Data ->
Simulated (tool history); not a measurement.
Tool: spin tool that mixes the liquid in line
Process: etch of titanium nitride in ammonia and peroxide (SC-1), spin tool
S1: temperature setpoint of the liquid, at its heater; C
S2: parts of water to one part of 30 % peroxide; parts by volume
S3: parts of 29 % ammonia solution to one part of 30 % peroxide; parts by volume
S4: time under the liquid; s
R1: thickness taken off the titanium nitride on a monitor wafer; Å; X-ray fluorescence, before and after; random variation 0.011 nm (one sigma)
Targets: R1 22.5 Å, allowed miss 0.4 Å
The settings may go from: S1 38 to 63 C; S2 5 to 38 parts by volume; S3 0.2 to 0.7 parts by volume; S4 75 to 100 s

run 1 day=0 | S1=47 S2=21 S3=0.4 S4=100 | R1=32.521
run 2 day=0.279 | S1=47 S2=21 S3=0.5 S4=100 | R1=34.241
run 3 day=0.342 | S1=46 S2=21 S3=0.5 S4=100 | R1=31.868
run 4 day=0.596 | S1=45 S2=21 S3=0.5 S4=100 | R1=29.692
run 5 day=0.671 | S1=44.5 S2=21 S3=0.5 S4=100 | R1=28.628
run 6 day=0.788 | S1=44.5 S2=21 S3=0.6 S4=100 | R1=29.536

Required action ->
From the first line of the data above to the line holding "Targets: R1 22.5 Å, allowed miss 0.4 Å", reproduce each line exactly; emit no other lines.

Response area ->
Simulated (tool history); not a measurement.
Tool: spin tool that mixes the liquid in line
Process: etch of titanium nitride in ammonia and peroxide (SC-1), spin tool
S1: temperature setpoint of the liquid, at its heater; C
S2: parts of water to one part of 30 % peroxide; parts by volume
S3: parts of 29 % ammonia solution to one part of 30 % peroxide; parts by volume
S4: time under the liquid; s
R1: thickness taken off the titanium nitride on a monitor wafer; Å; X-ray fluorescence, before and after; random variation 0.011 nm (one sigma)
Targets: R1 22.5 Å, allowed miss 0.4 Å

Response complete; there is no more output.